__STUDY MATERIAL__
##########

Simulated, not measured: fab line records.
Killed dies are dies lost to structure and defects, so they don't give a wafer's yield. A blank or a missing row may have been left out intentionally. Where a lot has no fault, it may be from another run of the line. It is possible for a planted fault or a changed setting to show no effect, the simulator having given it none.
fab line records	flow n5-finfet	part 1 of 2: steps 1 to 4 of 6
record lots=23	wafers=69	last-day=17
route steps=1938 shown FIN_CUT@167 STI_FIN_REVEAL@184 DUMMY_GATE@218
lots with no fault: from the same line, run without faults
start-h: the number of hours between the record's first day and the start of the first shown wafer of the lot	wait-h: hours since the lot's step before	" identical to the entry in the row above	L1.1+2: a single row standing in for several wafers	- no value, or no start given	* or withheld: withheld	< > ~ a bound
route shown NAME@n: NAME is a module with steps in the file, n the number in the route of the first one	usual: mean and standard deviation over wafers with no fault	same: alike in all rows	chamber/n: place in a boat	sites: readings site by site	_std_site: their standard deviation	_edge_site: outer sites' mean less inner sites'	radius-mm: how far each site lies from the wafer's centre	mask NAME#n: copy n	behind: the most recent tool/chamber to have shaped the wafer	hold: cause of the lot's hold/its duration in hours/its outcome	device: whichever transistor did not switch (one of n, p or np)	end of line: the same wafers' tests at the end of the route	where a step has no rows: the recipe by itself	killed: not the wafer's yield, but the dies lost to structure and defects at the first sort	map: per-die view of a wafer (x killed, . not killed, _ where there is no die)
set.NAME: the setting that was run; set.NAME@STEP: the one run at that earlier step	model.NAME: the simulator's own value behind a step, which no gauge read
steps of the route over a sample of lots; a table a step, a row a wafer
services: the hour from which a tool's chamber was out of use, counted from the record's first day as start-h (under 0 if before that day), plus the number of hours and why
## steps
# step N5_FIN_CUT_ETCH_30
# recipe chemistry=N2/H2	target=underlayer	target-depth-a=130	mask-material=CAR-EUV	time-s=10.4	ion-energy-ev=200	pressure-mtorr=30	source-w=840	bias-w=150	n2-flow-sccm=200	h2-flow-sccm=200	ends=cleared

##########

Reproduce the listing above exactly as far as the line with "route shown NAME@n: NAME", that line included.

Simulated, not measured: fab line records.
Killed dies are dies lost to structure and defects, so they don't give a wafer's yield. A blank or a missing row may have been left out intentionally. Where a lot has no fault, it may be from another run of the line. It is possible for a planted fault or a changed setting to show no effect, the simulator having given it none.
fab line records	flow n5-finfet	part 1 of 2: steps 1 to 4 of 6
record lots=23	wafers=69	last-day=17
route steps=1938 shown FIN_CUT@167 STI_FIN_REVEAL@184 DUMMY_GATE@218
lots with no fault: from the same line, run without faults
start-h: the number of hours between the record's first day and the start of the first shown wafer of the lot	wait-h: hours since the lot's step before	" identical to the entry in the row above	L1.1+2: a single row standing in for several wafers	- no value, or no start given	* or withheld: withheld	< > ~ a bound
route shown NAME@n: NAME is a module with steps in the file, n the number in the route of the first one	usual: mean and standard deviation over wafers with no fault	same: alike in all rows	chamber/n: place in a boat	sites: readings site by site	_std_site: their standard deviation	_edge_site: outer sites' mean less inner sites'	radius-mm: how far each site lies from the wafer's centre	mask NAME#n: copy n	behind: the most recent tool/chamber to have shaped the wafer	hold: cause of the lot's hold/its duration in hours/its outcome	device: whichever transistor did not switch (one of n, p or np)	end of line: the same wafers' tests at the end of the route	where a step has no rows: the recipe by itself	killed: not the wafer's yield, but the dies lost to structure and defects at the first sort	map: per-die view of a wafer (x killed, . not killed, _ where there is no die)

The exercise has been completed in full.